> [Exercise]
The reply should contain all of the data below, word for word.

> [Records supplied]
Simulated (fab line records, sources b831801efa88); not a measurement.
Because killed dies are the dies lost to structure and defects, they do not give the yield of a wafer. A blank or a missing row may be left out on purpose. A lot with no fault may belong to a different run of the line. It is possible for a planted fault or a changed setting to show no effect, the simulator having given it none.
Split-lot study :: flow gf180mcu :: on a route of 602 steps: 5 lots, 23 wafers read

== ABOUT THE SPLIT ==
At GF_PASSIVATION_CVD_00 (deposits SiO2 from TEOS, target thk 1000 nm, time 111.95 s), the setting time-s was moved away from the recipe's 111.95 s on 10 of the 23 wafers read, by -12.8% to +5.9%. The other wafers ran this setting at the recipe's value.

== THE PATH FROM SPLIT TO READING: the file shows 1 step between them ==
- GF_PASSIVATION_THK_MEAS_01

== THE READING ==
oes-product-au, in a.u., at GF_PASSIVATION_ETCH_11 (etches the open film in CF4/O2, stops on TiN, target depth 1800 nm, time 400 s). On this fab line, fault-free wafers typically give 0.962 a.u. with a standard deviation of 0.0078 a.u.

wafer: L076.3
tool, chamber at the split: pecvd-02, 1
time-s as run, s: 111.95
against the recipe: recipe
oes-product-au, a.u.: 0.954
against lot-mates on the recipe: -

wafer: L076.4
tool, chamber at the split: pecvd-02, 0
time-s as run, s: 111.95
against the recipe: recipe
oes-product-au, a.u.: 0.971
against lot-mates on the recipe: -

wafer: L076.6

> [Exercise response]
Simulated (fab line records, sources b831801efa88); not a measurement.
Because killed dies are the dies lost to structure and defects, they do not give the yield of a wafer. A blank or a missing row may be left out on purpose. A lot with no fault may belong to a different run of the line. It is possible for a planted fault or a changed setting to show no effect, the simulator having given it none.
Split-lot study :: flow gf180mcu :: on a route of 602 steps: 5 lots, 23 wafers read

== ABOUT THE SPLIT ==
At GF_PASSIVATION_CVD_00 (deposits SiO2 from TEOS, target thk 1000 nm, time 111.95 s), the setting time-s was moved away from the recipe's 111.95 s on 10 of the 23 wafers read, by -12.8% to +5.9%. The other wafers ran this setting at the recipe's value.

== THE PATH FROM SPLIT TO READING: the file shows 1 step between them ==
- GF_PASSIVATION_THK_MEAS_01

== THE READING ==
oes-product-au, in a.u., at GF_PASSIVATION_ETCH_11 (etches the open film in CF4/O2, stops on TiN, target depth 1800 nm, time 400 s). On this fab line, fault-free wafers typically give 0.962 a.u. with a standard deviation of 0.0078 a.u.

wafer: L076.3
tool, chamber at the split: pecvd-02, 1
time-s as run, s: 111.95
against the recipe: recipe
oes-product-au, a.u.: 0.954
against lot-mates on the recipe: -

wafer: L076.4
tool, chamber at the split: pecvd-02, 0
time-s as run, s: 111.95
against the recipe: recipe
oes-product-au, a.u.: 0.971
against lot-mates on the recipe: -

wafer: L076.6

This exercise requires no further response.